◆ Source material
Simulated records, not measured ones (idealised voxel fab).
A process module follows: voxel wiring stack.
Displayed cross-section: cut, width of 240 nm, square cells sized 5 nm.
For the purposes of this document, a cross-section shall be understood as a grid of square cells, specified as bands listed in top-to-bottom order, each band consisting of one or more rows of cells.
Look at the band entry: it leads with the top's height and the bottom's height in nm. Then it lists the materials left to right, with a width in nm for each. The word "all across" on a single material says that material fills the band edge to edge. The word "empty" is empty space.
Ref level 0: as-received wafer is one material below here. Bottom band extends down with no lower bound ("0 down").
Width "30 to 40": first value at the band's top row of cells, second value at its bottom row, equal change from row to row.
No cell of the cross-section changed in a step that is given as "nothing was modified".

◆ Action item
Each record above must be transcribed exactly, and none may be skipped.

◆ Response
Simulated records, not measured ones (idealised voxel fab).
A process module follows: voxel wiring stack.
Displayed cross-section: cut, width of 240 nm, square cells sized 5 nm.
For the purposes of this document, a cross-section shall be understood as a grid of square cells, specified as bands listed in top-to-bottom order, each band consisting of one or more rows of cells.
Look at the band entry: it leads with the top's height and the bottom's height in nm. Then it lists the materials left to right, with a width in nm for each. The word "all across" on a single material says that material fills the band edge to edge. The word "empty" is empty space.
Ref level 0: as-received wafer is one material below here. Bottom band extends down with no lower bound ("0 down").
Width "30 to 40": first value at the band's top row of cells, second value at its bottom row, equal change from row to row.
No cell of the cross-section changed in a step that is given as "nothing was modified".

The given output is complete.